**Given data:**
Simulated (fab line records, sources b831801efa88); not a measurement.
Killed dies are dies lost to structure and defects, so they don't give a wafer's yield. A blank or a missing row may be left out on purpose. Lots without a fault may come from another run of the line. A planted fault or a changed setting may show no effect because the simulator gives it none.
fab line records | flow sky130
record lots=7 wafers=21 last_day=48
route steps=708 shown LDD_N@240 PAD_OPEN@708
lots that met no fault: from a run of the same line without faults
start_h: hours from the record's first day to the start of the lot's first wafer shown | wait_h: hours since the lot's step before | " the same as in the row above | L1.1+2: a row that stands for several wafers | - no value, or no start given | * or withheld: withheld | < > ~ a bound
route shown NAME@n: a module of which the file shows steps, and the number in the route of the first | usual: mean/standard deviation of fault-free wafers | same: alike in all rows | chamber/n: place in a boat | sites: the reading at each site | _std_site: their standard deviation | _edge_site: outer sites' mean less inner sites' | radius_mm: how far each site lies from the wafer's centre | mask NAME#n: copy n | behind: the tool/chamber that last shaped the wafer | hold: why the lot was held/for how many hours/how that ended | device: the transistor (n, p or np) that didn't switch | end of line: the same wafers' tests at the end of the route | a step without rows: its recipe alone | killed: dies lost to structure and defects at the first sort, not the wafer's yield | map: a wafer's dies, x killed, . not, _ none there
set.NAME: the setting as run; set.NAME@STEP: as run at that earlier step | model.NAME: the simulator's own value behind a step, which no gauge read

**Requirement:** What are the lines, exactly as written above, from the line with "lots that met" to the line with "start_h: hours from", both included? Output only those.

**Worked solution:**
lots that met no fault: from a run of the same line without faults
start_h: hours from the record's first day to the start of the lot's first wafer shown | wait_h: hours since the lot's step before | " the same as in the row above | L1.1+2: a row that stands for several wafers | - no value, or no start given | * or withheld: withheld | < > ~ a bound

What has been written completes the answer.